### Exercise:
Every entry must be given again exactly.

• • • • •

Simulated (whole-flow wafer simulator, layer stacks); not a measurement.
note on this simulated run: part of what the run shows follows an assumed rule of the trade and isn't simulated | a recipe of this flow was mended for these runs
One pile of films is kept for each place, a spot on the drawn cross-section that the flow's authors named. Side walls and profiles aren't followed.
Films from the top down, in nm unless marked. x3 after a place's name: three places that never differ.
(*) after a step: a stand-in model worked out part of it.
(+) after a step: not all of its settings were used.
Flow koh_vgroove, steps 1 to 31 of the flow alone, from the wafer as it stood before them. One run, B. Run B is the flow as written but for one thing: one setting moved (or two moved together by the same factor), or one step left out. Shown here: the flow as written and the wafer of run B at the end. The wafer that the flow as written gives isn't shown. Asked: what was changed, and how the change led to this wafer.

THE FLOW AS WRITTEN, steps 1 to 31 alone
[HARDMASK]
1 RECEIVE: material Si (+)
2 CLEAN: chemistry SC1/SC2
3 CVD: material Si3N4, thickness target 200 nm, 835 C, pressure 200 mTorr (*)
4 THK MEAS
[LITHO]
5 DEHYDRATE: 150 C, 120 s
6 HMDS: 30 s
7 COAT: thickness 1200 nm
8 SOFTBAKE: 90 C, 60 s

• • • • •

### Response:
Simulated (whole-flow wafer simulator, layer stacks); not a measurement.
note on this simulated run: part of what the run shows follows an assumed rule of the trade and isn't simulated | a recipe of this flow was mended for these runs
One pile of films is kept for each place, a spot on the drawn cross-section that the flow's authors named. Side walls and profiles aren't followed.
Films from the top down, in nm unless marked. x3 after a place's name: three places that never differ.
(*) after a step: a stand-in model worked out part of it.
(+) after a step: not all of its settings were used.
Flow koh_vgroove, steps 1 to 31 of the flow alone, from the wafer as it stood before them. One run, B. Run B is the flow as written but for one thing: one setting moved (or two moved together by the same factor), or one step left out. Shown here: the flow as written and the wafer of run B at the end. The wafer that the flow as written gives isn't shown. Asked: what was changed, and how the change led to this wafer.

THE FLOW AS WRITTEN, steps 1 to 31 alone
[HARDMASK]
1 RECEIVE: material Si (+)
2 CLEAN: chemistry SC1/SC2
3 CVD: material Si3N4, thickness target 200 nm, 835 C, pressure 200 mTorr (*)
4 THK MEAS
[LITHO]
5 DEHYDRATE: 150 C, 120 s
6 HMDS: 30 s
7 COAT: thickness 1200 nm
8 SOFTBAKE: 90 C, 60 s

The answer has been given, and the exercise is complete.